__WORK ORDER__
Quote verbatim the span of lines that begins the listing below and closes with the line containing "- wafers: 42".

(Beginning of EXTRACTED INFORMATION)

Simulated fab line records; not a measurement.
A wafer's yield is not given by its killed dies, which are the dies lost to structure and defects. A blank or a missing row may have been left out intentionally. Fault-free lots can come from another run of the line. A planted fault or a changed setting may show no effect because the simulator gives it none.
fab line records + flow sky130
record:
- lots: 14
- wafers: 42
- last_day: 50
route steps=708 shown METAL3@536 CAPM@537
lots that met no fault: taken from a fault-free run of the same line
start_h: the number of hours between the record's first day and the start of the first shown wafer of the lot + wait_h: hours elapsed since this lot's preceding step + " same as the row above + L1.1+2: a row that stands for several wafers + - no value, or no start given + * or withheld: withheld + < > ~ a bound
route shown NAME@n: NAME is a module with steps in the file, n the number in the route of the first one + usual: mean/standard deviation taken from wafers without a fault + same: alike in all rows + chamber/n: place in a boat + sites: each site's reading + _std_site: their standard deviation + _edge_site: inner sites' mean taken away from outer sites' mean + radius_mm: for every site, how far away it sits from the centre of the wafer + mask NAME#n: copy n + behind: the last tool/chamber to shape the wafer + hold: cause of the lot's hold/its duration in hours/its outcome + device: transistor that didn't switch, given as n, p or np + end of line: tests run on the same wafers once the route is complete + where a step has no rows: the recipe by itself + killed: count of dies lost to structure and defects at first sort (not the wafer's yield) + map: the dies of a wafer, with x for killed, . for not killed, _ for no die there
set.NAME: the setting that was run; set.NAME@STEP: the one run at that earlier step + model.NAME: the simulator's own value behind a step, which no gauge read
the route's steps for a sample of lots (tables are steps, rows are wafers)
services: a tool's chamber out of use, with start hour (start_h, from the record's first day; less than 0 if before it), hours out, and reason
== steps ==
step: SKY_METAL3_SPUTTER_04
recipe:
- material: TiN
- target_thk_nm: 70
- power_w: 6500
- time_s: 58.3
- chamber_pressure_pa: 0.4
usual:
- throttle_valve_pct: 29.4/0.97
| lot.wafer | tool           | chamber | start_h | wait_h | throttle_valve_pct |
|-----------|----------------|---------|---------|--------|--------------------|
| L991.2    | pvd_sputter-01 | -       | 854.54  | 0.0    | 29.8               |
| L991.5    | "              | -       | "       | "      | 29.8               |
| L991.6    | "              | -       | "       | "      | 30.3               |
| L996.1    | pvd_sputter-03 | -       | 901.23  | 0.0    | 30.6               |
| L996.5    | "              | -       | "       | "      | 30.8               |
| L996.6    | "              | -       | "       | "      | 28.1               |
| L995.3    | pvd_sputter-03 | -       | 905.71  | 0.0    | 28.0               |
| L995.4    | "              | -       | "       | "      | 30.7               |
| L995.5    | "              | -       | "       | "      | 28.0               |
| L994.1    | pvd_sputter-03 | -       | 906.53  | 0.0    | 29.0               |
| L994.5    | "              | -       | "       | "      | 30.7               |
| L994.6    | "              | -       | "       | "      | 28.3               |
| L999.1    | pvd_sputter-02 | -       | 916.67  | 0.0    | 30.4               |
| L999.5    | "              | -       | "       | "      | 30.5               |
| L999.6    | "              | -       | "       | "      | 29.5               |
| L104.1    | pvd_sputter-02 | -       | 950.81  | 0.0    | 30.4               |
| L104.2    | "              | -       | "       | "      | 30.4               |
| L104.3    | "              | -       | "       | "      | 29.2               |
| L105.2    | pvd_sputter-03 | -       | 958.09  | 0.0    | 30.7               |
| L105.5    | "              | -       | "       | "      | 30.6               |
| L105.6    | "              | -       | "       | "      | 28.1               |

(End of EXTRACTED INFORMATION)

__RESULT__
Simulated fab line records; not a measurement.
A wafer's yield is not given by its killed dies, which are the dies lost to structure and defects. A blank or a missing row may have been left out intentionally. Fault-free lots can come from another run of the line. A planted fault or a changed setting may show no effect because the simulator gives it none.
fab line records + flow sky130
record:
- lots: 14
- wafers: 42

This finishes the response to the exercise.